[[ EXTRACTED RECORDS, beginning ]]

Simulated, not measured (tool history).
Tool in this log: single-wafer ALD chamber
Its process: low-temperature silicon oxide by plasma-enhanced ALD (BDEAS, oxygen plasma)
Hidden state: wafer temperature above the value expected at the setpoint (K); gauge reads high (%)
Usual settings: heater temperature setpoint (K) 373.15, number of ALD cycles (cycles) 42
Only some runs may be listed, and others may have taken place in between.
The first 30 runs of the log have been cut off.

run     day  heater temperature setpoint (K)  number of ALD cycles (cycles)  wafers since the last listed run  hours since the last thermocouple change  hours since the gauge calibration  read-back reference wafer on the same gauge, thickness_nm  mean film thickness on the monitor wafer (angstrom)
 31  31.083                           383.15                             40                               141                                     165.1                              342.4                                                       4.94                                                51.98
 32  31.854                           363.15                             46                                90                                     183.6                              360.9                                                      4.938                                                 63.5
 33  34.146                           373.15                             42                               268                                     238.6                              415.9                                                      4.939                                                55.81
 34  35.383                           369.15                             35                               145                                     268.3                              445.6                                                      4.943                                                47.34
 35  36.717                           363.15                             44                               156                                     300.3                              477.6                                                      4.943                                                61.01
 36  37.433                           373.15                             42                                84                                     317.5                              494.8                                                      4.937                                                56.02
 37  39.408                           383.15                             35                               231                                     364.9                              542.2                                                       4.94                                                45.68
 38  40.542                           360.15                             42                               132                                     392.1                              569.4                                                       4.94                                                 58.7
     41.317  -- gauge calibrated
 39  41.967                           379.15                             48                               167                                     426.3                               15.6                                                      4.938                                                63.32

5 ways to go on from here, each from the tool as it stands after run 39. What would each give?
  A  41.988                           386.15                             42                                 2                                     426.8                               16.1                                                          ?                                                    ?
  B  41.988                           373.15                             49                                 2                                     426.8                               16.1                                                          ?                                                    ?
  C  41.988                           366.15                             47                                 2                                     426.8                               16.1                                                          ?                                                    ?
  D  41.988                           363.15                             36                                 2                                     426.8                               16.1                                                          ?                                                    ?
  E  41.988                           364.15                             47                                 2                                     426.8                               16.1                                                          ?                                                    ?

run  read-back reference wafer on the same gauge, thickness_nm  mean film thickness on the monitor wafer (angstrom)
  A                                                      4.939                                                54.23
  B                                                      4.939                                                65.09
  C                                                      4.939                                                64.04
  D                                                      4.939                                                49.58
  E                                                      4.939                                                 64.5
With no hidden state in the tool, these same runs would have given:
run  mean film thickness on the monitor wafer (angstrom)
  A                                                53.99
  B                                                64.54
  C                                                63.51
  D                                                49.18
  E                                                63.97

[[ EXTRACTED RECORDS, end ]]

_WORK INSTRUCTION_: Only the lines from the start of the material through the line containing "Usual settings: heater" should be repeated, and they should be repeated exactly.

_TASK RESPONSE_:
Simulated, not measured (tool history).
Tool in this log: single-wafer ALD chamber
Its process: low-temperature silicon oxide by plasma-enhanced ALD (BDEAS, oxygen plasma)
Hidden state: wafer temperature above the value expected at the setpoint (K); gauge reads high (%)
Usual settings: heater temperature setpoint (K) 373.15, number of ALD cycles (cycles) 42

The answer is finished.